Records provided Block Start

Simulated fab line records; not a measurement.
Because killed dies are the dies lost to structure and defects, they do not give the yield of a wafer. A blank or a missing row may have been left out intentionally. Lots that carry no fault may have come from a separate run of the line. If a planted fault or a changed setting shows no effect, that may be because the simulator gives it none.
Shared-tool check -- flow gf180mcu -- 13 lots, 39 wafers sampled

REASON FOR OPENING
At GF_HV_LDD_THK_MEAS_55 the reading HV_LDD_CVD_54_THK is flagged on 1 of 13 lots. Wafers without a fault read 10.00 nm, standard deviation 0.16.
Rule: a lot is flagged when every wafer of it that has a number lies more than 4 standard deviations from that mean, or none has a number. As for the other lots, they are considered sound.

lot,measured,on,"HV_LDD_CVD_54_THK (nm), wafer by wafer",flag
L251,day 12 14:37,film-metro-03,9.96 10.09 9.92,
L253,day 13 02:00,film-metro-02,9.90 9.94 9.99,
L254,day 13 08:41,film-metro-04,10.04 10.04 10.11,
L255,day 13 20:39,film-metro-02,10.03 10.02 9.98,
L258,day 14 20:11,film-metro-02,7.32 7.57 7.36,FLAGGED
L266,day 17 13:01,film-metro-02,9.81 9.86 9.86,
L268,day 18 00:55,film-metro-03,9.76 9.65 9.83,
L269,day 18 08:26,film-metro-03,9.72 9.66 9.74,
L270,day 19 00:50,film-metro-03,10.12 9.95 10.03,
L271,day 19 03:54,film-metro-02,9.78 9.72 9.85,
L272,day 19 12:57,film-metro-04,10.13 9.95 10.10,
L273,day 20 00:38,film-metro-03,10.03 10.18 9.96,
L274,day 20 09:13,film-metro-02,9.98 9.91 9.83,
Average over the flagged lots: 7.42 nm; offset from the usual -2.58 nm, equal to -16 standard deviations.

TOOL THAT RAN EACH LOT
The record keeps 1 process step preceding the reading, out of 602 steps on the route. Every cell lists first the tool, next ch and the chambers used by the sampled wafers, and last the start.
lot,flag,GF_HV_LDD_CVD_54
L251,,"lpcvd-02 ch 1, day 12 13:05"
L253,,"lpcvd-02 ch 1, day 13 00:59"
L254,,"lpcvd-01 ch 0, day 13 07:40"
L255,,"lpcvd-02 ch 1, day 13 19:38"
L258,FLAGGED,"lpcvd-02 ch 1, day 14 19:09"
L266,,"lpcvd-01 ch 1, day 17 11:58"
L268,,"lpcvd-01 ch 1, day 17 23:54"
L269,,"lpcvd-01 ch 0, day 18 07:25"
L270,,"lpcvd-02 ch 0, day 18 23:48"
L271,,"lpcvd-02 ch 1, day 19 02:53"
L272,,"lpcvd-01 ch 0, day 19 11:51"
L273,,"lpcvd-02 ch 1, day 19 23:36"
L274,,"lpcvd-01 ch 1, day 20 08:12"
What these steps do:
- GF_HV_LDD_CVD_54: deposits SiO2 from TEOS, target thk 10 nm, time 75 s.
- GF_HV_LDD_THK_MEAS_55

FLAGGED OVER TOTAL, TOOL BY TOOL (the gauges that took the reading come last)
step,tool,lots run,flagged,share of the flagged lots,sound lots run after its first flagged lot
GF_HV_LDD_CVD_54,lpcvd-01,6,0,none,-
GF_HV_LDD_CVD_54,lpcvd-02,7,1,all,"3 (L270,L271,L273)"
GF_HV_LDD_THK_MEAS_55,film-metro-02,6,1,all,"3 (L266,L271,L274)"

Records provided Block End

Task item:
Return exactly the lines that run from the top of the listing above to the line containing "L258,day 14 20:11,film-metro-02,7.32", please, keeping both end lines and leaving out everything else.

Answer box:
Simulated fab line records; not a measurement.
Because killed dies are the dies lost to structure and defects, they do not give the yield of a wafer. A blank or a missing row may have been left out intentionally. Lots that carry no fault may have come from a separate run of the line. If a planted fault or a changed setting shows no effect, that may be because the simulator gives it none.
Shared-tool check -- flow gf180mcu -- 13 lots, 39 wafers sampled

REASON FOR OPENING
At GF_HV_LDD_THK_MEAS_55 the reading HV_LDD_CVD_54_THK is flagged on 1 of 13 lots. Wafers without a fault read 10.00 nm, standard deviation 0.16.
Rule: a lot is flagged when every wafer of it that has a number lies more than 4 standard deviations from that mean, or none has a number. As for the other lots, they are considered sound.

lot,measured,on,"HV_LDD_CVD_54_THK (nm), wafer by wafer",flag
L251,day 12 14:37,film-metro-03,9.96 10.09 9.92,
L253,day 13 02:00,film-metro-02,9.90 9.94 9.99,
L254,day 13 08:41,film-metro-04,10.04 10.04 10.11,
L255,day 13 20:39,film-metro-02,10.03 10.02 9.98,
L258,day 14 20:11,film-metro-02,7.32 7.57 7.36,FLAGGED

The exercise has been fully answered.